BRIEF: Down to the last line, copy the records below without any change.

DATA UNDER STUDY:
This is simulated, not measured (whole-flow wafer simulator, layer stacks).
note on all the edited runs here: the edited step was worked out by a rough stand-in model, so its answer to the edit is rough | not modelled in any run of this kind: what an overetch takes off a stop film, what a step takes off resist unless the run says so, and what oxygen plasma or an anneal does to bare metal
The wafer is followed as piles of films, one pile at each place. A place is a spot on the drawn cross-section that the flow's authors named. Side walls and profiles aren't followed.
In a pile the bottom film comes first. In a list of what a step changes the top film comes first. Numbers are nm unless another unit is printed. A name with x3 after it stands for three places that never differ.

TASK OUTPUT:
This is simulated, not measured (whole-flow wafer simulator, layer stacks).
note on all the edited runs here: the edited step was worked out by a rough stand-in model, so its answer to the edit is rough | not modelled in any run of this kind: what an overetch takes off a stop film, what a step takes off resist unless the run says so, and what oxygen plasma or an anneal does to bare metal
The wafer is followed as piles of films, one pile at each place. A place is a spot on the drawn cross-section that the flow's authors named. Side walls and profiles aren't followed.
In a pile the bottom film comes first. In a list of what a step changes the top film comes first. Numbers are nm unless another unit is printed. A name with x3 after it stands for three places that never differ.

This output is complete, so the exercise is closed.